__PROVIDED INFORMATION__:
----------

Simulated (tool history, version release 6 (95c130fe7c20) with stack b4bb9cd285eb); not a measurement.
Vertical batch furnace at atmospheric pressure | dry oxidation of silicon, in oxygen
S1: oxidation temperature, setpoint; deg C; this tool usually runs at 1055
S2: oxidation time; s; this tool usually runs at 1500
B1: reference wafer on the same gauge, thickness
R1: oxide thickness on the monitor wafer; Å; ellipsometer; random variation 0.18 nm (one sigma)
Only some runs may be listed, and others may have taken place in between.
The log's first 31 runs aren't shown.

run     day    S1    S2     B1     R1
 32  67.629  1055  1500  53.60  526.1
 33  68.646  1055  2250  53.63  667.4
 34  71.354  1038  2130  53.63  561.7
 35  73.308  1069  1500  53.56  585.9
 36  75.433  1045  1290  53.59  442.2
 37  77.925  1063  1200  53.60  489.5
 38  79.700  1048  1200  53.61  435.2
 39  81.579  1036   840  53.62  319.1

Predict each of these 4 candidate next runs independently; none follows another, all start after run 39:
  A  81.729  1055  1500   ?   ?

----------

__WORK INSTRUCTION__: Write the records out again so that each one matches the original exactly.

__TASK RESULT__:
Simulated (tool history, version release 6 (95c130fe7c20) with stack b4bb9cd285eb); not a measurement.
Vertical batch furnace at atmospheric pressure | dry oxidation of silicon, in oxygen
S1: oxidation temperature, setpoint; deg C; this tool usually runs at 1055
S2: oxidation time; s; this tool usually runs at 1500
B1: reference wafer on the same gauge, thickness
R1: oxide thickness on the monitor wafer; Å; ellipsometer; random variation 0.18 nm (one sigma)
Only some runs may be listed, and others may have taken place in between.
The log's first 31 runs aren't shown.

run     day    S1    S2     B1     R1
 32  67.629  1055  1500  53.60  526.1
 33  68.646  1055  2250  53.63  667.4
 34  71.354  1038  2130  53.63  561.7
 35  73.308  1069  1500  53.56  585.9
 36  75.433  1045  1290  53.59  442.2
 37  77.925  1063  1200  53.60  489.5
 38  79.700  1048  1200  53.61  435.2
 39  81.579  1036   840  53.62  319.1

Predict each of these 4 candidate next runs independently; none follows another, all start after run 39:
  A  81.729  1055  1500   ?   ?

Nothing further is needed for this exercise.